In the entries below, the lines from the one with "Run 8A, hour" through the one with "Run 9E, hour" are to be copied exactly; both ends count.

- Opening Delimiter -

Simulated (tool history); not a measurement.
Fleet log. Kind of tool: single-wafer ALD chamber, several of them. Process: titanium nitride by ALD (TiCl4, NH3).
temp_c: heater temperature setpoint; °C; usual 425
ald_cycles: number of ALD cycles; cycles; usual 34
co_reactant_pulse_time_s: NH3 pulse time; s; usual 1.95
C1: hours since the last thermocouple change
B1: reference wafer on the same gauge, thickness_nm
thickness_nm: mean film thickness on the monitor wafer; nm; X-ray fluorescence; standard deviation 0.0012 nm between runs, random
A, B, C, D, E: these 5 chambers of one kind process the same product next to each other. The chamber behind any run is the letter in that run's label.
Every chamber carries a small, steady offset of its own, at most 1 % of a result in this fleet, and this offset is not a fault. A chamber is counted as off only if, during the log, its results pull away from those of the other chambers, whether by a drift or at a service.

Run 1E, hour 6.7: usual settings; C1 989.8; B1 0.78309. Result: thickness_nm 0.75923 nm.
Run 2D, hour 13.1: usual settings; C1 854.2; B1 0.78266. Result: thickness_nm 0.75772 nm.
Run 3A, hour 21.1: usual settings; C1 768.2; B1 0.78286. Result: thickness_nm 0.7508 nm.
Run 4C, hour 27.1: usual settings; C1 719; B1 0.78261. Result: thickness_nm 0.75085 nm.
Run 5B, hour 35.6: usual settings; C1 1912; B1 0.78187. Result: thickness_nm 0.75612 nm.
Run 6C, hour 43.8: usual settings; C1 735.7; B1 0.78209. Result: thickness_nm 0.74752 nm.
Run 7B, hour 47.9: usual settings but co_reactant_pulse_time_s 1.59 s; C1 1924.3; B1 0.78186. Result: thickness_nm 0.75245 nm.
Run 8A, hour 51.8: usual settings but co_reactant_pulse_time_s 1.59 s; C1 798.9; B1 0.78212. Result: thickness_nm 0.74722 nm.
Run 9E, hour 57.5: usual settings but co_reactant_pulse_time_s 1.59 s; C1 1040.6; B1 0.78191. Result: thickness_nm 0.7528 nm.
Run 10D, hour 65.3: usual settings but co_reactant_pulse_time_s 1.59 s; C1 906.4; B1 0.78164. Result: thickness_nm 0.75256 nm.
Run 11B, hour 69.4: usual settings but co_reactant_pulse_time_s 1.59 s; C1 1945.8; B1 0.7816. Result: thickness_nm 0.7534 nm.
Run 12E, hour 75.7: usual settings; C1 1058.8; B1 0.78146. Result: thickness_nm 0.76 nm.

- Closing Delimiter -

**Written reply**:
Run 8A, hour 51.8: usual settings but co_reactant_pulse_time_s 1.59 s; C1 798.9; B1 0.78212. Result: thickness_nm 0.74722 nm.
Run 9E, hour 57.5: usual settings but co_reactant_pulse_time_s 1.59 s; C1 1040.6; B1 0.78191. Result: thickness_nm 0.7528 nm.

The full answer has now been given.